··· Given data ···

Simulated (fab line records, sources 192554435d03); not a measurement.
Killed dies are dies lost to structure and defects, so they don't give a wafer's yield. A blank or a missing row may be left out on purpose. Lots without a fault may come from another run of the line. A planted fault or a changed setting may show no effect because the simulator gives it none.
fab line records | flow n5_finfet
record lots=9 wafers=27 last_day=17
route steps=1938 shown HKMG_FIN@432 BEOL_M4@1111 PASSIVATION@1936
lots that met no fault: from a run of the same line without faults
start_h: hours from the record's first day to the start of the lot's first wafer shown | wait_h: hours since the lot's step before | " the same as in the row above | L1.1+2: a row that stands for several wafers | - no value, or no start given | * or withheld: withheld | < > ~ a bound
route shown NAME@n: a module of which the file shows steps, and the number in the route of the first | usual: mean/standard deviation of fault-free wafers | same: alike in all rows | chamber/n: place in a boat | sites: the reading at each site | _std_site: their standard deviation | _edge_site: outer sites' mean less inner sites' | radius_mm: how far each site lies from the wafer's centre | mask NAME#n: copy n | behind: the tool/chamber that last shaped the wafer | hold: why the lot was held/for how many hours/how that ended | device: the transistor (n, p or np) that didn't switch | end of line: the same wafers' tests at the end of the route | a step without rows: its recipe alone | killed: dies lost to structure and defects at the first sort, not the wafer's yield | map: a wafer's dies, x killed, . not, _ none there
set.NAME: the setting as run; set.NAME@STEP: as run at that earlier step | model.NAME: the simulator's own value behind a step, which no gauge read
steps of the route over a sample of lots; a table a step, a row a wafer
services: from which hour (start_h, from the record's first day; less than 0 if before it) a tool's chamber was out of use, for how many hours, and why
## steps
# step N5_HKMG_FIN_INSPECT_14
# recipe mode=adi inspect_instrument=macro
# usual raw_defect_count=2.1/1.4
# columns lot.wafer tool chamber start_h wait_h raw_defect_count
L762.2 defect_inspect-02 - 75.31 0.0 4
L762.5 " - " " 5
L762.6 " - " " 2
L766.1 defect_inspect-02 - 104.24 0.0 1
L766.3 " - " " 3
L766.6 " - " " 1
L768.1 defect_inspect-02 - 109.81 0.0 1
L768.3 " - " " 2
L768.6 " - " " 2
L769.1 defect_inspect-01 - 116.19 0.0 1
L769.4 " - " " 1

···

## Work task
Each line from the beginning of the entries to the line with "lots that met" must be repeated exactly, with both end lines kept and no other lines given.

## Reply
Simulated (fab line records, sources 192554435d03); not a measurement.
Killed dies are dies lost to structure and defects, so they don't give a wafer's yield. A blank or a missing row may be left out on purpose. Lots without a fault may come from another run of the line. A planted fault or a changed setting may show no effect because the simulator gives it none.
fab line records | flow n5_finfet
record lots=9 wafers=27 last_day=17
route steps=1938 shown HKMG_FIN@432 BEOL_M4@1111 PASSIVATION@1936
lots that met no fault: from a run of the same line without faults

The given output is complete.